▶ _RAW DATA_:
Content starts

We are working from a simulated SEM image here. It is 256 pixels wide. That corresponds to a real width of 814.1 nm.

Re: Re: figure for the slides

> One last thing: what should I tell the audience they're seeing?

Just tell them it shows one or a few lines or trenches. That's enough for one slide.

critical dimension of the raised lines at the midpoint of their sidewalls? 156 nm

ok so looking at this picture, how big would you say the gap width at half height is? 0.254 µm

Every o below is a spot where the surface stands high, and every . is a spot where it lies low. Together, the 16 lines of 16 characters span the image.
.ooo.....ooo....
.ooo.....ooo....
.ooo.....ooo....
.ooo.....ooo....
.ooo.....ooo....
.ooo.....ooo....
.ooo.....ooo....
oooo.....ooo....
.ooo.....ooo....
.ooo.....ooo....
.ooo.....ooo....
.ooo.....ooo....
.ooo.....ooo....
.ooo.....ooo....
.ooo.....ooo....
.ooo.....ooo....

Content ends

▶ _ASSIGNMENT_:
Output the full listing above word for word.

▶ _SOLUTION_:
We are working from a simulated SEM image here. It is 256 pixels wide. That corresponds to a real width of 814.1 nm.

Re: Re: figure for the slides

> One last thing: what should I tell the audience they're seeing?

Just tell them it shows one or a few lines or trenches. That's enough for one slide.

critical dimension of the raised lines at the midpoint of their sidewalls? 156 nm

ok so looking at this picture, how big would you say the gap width at half height is? 0.254 µm

Every o below is a spot where the surface stands high, and every . is a spot where it lies low. Together, the 16 lines of 16 characters span the image.
.ooo.....ooo....
.ooo.....ooo....
.ooo.....ooo....
.ooo.....ooo....
.ooo.....ooo....
.ooo.....ooo....
.ooo.....ooo....
oooo.....ooo....
.ooo.....ooo....
.ooo.....ooo....
.ooo.....ooo....
.ooo.....ooo....
.ooo.....ooo....
.ooo.....ooo....
.ooo.....ooo....
.ooo.....ooo....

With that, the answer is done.